___ SOURCE MATERIAL ___

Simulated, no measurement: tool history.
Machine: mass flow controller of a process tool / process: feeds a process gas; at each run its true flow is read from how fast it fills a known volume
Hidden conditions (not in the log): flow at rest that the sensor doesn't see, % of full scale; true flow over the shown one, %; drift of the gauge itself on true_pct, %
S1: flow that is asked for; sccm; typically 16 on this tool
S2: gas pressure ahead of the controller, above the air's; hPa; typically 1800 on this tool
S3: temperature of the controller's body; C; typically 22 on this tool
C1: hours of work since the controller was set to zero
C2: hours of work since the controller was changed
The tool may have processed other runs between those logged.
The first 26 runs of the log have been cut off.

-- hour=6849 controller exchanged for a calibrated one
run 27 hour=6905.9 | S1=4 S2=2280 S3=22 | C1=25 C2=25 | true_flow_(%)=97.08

___

• **TASK ITEM**: Retype the whole listing above, line for line and exactly.

• **EXERCISE ANSWER**:
Simulated, no measurement: tool history.
Machine: mass flow controller of a process tool / process: feeds a process gas; at each run its true flow is read from how fast it fills a known volume
Hidden conditions (not in the log): flow at rest that the sensor doesn't see, % of full scale; true flow over the shown one, %; drift of the gauge itself on true_pct, %
S1: flow that is asked for; sccm; typically 16 on this tool
S2: gas pressure ahead of the controller, above the air's; hPa; typically 1800 on this tool
S3: temperature of the controller's body; C; typically 22 on this tool
C1: hours of work since the controller was set to zero
C2: hours of work since the controller was changed
The tool may have processed other runs between those logged.
The first 26 runs of the log have been cut off.

-- hour=6849 controller exchanged for a calibrated one
run 27 hour=6905.9 | S1=4 S2=2280 S3=22 | C1=25 C2=25 | true_flow_(%)=97.08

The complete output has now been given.